■ DATA EXTRACTS
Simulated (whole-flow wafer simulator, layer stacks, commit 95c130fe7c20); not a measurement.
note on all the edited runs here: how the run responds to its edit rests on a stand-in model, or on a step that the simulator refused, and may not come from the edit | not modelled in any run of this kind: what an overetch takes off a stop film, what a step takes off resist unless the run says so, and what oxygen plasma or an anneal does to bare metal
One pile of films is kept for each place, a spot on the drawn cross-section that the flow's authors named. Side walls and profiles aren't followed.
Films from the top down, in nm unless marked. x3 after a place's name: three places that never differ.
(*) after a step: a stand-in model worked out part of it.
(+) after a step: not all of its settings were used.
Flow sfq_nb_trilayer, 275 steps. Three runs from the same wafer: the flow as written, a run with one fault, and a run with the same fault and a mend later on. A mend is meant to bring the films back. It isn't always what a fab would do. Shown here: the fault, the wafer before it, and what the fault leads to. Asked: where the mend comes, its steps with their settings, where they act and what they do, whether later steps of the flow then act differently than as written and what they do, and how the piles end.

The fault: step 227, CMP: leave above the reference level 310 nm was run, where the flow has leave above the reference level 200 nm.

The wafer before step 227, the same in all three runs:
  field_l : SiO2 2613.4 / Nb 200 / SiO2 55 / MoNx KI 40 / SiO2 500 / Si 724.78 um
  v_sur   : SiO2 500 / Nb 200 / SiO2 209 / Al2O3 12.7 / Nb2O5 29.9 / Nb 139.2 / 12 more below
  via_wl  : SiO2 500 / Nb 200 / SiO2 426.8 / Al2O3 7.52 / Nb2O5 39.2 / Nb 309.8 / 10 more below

■ EXERCISE
Take the lines from the first line of the listing up to and including the line with "Films from the" and give them again exactly.

■ REPLY
Simulated (whole-flow wafer simulator, layer stacks, commit 95c130fe7c20); not a measurement.
note on all the edited runs here: how the run responds to its edit rests on a stand-in model, or on a step that the simulator refused, and may not come from the edit | not modelled in any run of this kind: what an overetch takes off a stop film, what a step takes off resist unless the run says so, and what oxygen plasma or an anneal does to bare metal
One pile of films is kept for each place, a spot on the drawn cross-section that the flow's authors named. Side walls and profiles aren't followed.
Films from the top down, in nm unless marked. x3 after a place's name: three places that never differ.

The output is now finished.